Provided records:
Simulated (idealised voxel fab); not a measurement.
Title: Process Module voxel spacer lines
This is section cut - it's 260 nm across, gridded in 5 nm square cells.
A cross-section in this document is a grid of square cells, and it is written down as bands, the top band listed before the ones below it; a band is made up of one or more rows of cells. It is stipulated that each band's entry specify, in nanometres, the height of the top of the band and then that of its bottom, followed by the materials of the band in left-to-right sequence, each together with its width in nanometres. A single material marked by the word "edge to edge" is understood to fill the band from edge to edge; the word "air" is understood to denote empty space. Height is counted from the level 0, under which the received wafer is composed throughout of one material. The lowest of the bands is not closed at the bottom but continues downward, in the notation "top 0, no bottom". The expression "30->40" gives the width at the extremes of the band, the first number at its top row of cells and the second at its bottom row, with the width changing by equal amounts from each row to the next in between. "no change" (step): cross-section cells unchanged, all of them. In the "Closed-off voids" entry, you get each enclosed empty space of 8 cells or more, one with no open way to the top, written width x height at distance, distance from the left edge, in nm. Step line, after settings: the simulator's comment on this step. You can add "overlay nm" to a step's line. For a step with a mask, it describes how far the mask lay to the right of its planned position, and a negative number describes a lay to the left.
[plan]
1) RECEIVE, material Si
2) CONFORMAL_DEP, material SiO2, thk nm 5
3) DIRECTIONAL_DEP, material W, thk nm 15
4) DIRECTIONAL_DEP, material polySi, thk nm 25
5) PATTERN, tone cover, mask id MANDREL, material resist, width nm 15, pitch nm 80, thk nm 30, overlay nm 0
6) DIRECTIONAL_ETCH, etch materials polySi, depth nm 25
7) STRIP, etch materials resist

Assignment: The lines from the first of the entries through the line holding "This is section" are to be restated word for word, and no others.

Task output:
Simulated (idealised voxel fab); not a measurement.
Title: Process Module voxel spacer lines
This is section cut - it's 260 nm across, gridded in 5 nm square cells.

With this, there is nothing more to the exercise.